§ Extracted data:
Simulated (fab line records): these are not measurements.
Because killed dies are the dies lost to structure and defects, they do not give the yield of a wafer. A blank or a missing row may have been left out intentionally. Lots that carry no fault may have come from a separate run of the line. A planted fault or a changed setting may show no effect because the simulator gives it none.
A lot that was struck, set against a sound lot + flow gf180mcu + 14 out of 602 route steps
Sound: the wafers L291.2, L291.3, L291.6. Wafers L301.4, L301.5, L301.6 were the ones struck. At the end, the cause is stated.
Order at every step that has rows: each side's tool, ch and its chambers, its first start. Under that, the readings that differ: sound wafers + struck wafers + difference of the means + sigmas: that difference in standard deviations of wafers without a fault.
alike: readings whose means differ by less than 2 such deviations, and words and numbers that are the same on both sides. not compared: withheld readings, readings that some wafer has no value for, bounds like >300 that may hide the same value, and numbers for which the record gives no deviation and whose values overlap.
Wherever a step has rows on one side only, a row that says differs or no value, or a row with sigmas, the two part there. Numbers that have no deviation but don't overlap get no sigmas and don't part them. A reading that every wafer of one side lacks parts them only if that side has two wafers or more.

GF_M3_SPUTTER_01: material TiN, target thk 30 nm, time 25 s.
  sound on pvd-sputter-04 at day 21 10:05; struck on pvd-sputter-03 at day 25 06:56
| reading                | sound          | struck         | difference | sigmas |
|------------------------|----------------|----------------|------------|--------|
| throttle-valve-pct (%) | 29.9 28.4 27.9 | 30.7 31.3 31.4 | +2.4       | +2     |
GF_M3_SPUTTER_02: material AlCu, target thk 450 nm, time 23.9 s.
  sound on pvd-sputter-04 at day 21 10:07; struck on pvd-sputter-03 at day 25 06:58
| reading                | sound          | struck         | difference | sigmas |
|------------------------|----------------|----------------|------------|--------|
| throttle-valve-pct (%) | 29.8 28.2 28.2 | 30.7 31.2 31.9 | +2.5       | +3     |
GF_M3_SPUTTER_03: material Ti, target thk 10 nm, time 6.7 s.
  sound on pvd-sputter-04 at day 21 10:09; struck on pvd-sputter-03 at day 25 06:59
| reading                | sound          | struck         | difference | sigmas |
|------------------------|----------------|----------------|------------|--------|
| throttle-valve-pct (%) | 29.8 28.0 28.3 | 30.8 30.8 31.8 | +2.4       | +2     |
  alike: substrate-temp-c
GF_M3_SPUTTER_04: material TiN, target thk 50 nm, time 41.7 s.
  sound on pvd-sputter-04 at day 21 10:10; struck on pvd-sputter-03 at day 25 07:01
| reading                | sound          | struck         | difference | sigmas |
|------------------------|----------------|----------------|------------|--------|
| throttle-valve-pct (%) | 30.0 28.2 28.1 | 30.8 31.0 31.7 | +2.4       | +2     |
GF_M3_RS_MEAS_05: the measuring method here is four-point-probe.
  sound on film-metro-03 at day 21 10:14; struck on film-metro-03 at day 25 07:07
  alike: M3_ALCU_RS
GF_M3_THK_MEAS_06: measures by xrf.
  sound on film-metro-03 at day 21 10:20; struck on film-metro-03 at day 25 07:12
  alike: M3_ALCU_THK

§ Work order: Please give again the lines above between the line holding "GF_M3_SPUTTER_02: material AlCu, target" and the line holding "sound on pvd-sputter-04 at day 21 10:10;", inclusive, exactly as they are and with nothing added.

§ Task answer:
GF_M3_SPUTTER_02: material AlCu, target thk 450 nm, time 23.9 s.
  sound on pvd-sputter-04 at day 21 10:07; struck on pvd-sputter-03 at day 25 06:58
| reading                | sound          | struck         | difference | sigmas |
|------------------------|----------------|----------------|------------|--------|
| throttle-valve-pct (%) | 29.8 28.2 28.2 | 30.7 31.2 31.9 | +2.5       | +3     |
GF_M3_SPUTTER_03: material Ti, target thk 10 nm, time 6.7 s.
  sound on pvd-sputter-04 at day 21 10:09; struck on pvd-sputter-03 at day 25 06:59
| reading                | sound          | struck         | difference | sigmas |
|------------------------|----------------|----------------|------------|--------|
| throttle-valve-pct (%) | 29.8 28.0 28.3 | 30.8 30.8 31.8 | +2.4       | +2     |
  alike: substrate-temp-c
GF_M3_SPUTTER_04: material TiN, target thk 50 nm, time 41.7 s.
  sound on pvd-sputter-04 at day 21 10:10; struck on pvd-sputter-03 at day 25 07:01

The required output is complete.